== == ==

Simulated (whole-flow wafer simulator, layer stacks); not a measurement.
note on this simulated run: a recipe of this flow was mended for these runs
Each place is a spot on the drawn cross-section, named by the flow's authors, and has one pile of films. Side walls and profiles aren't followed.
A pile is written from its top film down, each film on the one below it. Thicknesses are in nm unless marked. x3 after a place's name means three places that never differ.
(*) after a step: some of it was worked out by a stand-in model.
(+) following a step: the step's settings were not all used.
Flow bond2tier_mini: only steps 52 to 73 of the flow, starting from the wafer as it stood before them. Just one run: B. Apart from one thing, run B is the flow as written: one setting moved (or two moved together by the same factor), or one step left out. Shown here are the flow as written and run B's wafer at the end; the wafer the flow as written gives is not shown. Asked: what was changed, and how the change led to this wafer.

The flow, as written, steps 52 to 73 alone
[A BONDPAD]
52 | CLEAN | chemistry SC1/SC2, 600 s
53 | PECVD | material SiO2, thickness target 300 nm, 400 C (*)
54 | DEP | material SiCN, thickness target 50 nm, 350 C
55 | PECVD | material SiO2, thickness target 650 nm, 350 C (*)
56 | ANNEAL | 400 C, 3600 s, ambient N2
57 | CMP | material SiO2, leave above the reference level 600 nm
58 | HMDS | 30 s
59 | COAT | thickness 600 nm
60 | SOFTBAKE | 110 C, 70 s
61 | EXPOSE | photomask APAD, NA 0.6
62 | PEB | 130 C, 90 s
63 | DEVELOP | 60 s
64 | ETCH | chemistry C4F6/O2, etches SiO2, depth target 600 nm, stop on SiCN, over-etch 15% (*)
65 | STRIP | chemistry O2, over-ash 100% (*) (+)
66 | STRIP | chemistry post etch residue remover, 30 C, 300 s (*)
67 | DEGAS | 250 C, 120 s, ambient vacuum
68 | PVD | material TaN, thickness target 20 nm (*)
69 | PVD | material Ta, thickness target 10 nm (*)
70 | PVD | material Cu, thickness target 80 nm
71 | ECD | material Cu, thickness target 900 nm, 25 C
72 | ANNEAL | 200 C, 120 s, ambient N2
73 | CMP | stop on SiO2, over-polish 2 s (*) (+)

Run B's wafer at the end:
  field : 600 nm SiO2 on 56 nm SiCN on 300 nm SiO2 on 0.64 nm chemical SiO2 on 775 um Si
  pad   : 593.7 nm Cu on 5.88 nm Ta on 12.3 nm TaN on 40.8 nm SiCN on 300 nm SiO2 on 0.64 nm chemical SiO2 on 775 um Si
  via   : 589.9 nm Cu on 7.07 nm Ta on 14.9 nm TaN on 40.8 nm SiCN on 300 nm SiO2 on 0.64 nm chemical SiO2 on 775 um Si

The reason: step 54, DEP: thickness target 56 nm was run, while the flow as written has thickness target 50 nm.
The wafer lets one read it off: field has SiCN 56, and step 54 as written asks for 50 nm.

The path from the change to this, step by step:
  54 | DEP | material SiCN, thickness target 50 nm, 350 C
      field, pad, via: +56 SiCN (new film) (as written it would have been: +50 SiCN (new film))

== == ==

- Work task -
Output the records above exactly, from their first line through the line that contains "56 | ANNEAL | 400 C, 3600 s, ambient N2", and add nothing.

- Solution -
Simulated (whole-flow wafer simulator, layer stacks); not a measurement.
note on this simulated run: a recipe of this flow was mended for these runs
Each place is a spot on the drawn cross-section, named by the flow's authors, and has one pile of films. Side walls and profiles aren't followed.
A pile is written from its top film down, each film on the one below it. Thicknesses are in nm unless marked. x3 after a place's name means three places that never differ.
(*) after a step: some of it was worked out by a stand-in model.
(+) following a step: the step's settings were not all used.
Flow bond2tier_mini: only steps 52 to 73 of the flow, starting from the wafer as it stood before them. Just one run: B. Apart from one thing, run B is the flow as written: one setting moved (or two moved together by the same factor), or one step left out. Shown here are the flow as written and run B's wafer at the end; the wafer the flow as written gives is not shown. Asked: what was changed, and how the change led to this wafer.

The flow, as written, steps 52 to 73 alone
[A BONDPAD]
52 | CLEAN | chemistry SC1/SC2, 600 s
53 | PECVD | material SiO2, thickness target 300 nm, 400 C (*)
54 | DEP | material SiCN, thickness target 50 nm, 350 C
55 | PECVD | material SiO2, thickness target 650 nm, 350 C (*)
56 | ANNEAL | 400 C, 3600 s, ambient N2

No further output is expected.